### Task item
Each of the following records is to be printed verbatim.

### Exercise data
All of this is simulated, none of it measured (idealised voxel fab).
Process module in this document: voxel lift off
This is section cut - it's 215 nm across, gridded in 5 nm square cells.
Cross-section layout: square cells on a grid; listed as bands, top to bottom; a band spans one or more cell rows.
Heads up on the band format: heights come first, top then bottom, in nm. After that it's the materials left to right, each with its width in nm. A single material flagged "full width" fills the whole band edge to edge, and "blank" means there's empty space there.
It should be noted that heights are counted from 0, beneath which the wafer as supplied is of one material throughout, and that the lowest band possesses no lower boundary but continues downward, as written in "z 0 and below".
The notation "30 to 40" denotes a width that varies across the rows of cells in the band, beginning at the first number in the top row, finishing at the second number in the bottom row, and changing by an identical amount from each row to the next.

### Exercise answer
All of this is simulated, none of it measured (idealised voxel fab).
Process module in this document: voxel lift off
This is section cut - it's 215 nm across, gridded in 5 nm square cells.
Cross-section layout: square cells on a grid; listed as bands, top to bottom; a band spans one or more cell rows.
Heads up on the band format: heights come first, top then bottom, in nm. After that it's the materials left to right, each with its width in nm. A single material flagged "full width" fills the whole band edge to edge, and "blank" means there's empty space there.
It should be noted that heights are counted from 0, beneath which the wafer as supplied is of one material throughout, and that the lowest band possesses no lower boundary but continues downward, as written in "z 0 and below".
The notation "30 to 40" denotes a width that varies across the rows of cells in the band, beginning at the first number in the top row, finishing at the second number in the bottom row, and changing by an identical amount from each row to the next.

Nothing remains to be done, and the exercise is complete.